★ ★ ★ ★ ★

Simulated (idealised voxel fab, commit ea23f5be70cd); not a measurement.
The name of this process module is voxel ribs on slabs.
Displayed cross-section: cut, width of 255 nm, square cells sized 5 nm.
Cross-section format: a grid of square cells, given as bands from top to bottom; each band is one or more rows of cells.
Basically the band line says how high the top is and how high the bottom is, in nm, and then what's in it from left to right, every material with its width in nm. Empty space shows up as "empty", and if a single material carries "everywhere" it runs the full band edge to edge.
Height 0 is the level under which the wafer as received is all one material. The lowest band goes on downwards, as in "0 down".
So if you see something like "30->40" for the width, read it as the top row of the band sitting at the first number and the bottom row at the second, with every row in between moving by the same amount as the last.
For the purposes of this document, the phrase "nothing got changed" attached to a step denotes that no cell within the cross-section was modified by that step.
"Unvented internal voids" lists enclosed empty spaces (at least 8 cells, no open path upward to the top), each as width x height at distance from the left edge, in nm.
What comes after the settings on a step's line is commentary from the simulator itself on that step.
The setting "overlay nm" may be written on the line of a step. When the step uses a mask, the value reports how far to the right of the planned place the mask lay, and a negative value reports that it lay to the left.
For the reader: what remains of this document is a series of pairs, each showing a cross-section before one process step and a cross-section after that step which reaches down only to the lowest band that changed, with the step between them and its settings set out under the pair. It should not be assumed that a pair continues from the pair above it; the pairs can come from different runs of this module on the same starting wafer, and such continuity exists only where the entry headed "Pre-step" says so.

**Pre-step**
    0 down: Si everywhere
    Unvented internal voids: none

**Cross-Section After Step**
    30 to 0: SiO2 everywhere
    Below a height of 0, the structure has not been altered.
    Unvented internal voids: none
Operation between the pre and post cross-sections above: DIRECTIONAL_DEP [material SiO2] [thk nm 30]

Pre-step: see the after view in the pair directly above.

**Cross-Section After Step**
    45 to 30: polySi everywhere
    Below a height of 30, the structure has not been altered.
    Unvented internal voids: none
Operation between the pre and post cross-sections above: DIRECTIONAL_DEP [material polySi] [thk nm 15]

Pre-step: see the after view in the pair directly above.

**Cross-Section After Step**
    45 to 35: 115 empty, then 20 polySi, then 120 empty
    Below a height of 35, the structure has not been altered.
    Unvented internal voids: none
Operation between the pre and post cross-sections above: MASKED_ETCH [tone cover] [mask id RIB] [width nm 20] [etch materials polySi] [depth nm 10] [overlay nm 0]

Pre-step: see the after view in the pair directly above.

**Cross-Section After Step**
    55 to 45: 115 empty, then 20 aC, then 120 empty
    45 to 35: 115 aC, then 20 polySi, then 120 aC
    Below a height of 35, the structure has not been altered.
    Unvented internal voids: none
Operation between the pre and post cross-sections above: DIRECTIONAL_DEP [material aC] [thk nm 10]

★ ★ ★ ★ ★

WORK ITEM
In the listing above, find the line with "For the reader: what" and the line with "[thk nm 30]", then print exactly those two lines and every line between them, and nothing more.

EXPECTED ANSWER
For the reader: what remains of this document is a series of pairs, each showing a cross-section before one process step and a cross-section after that step which reaches down only to the lowest band that changed, with the step between them and its settings set out under the pair. It should not be assumed that a pair continues from the pair above it; the pairs can come from different runs of this module on the same starting wafer, and such continuity exists only where the entry headed "Pre-step" says so.

**Pre-step**
    0 down: Si everywhere
    Unvented internal voids: none

**Cross-Section After Step**
    30 to 0: SiO2 everywhere
    Below a height of 0, the structure has not been altered.
    Unvented internal voids: none
Operation between the pre and post cross-sections above: DIRECTIONAL_DEP [material SiO2] [thk nm 30]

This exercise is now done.